(Work instruction) Give the data back exactly as it stands.

★ ★ ★ ★ ★

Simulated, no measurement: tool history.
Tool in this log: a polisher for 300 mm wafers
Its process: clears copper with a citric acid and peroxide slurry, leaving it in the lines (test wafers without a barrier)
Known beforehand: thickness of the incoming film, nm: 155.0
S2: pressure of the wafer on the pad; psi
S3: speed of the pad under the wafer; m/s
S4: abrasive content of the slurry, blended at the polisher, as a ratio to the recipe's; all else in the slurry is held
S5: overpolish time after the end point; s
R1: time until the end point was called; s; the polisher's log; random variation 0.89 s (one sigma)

★ ★ ★ ★ ★

(Task response)
Simulated, no measurement: tool history.
Tool in this log: a polisher for 300 mm wafers
Its process: clears copper with a citric acid and peroxide slurry, leaving it in the lines (test wafers without a barrier)
Known beforehand: thickness of the incoming film, nm: 155.0
S2: pressure of the wafer on the pad; psi
S3: speed of the pad under the wafer; m/s
S4: abrasive content of the slurry, blended at the polisher, as a ratio to the recipe's; all else in the slurry is held
S5: overpolish time after the end point; s
R1: time until the end point was called; s; the polisher's log; random variation 0.89 s (one sigma)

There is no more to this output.